################

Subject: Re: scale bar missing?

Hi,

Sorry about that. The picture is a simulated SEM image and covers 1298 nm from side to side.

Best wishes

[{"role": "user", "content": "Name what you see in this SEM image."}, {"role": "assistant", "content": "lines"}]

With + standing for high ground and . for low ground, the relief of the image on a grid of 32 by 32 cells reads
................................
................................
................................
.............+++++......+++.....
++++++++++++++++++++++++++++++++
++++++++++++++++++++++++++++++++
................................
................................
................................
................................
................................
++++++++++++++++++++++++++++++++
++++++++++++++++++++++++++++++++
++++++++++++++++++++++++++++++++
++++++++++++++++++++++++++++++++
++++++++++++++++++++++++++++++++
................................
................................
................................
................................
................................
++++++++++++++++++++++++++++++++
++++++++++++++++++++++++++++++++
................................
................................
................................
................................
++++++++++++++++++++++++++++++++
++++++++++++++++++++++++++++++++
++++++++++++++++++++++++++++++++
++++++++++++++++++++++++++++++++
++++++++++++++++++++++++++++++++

################

(WORK REQUEST): Each entry must be reproduced verbatim.

(WORKED SOLUTION):
Subject: Re: scale bar missing?

Hi,

Sorry about that. The picture is a simulated SEM image and covers 1298 nm from side to side.

Best wishes

[{"role": "user", "content": "Name what you see in this SEM image."}, {"role": "assistant", "content": "lines"}]

With + standing for high ground and . for low ground, the relief of the image on a grid of 32 by 32 cells reads
................................
................................
................................
.............+++++......+++.....
++++++++++++++++++++++++++++++++
++++++++++++++++++++++++++++++++
................................
................................
................................
................................
................................
++++++++++++++++++++++++++++++++
++++++++++++++++++++++++++++++++
++++++++++++++++++++++++++++++++
++++++++++++++++++++++++++++++++
++++++++++++++++++++++++++++++++
................................
................................
................................
................................
................................
++++++++++++++++++++++++++++++++
++++++++++++++++++++++++++++++++
................................
................................
................................
................................
++++++++++++++++++++++++++++++++
++++++++++++++++++++++++++++++++
++++++++++++++++++++++++++++++++
++++++++++++++++++++++++++++++++
++++++++++++++++++++++++++++++++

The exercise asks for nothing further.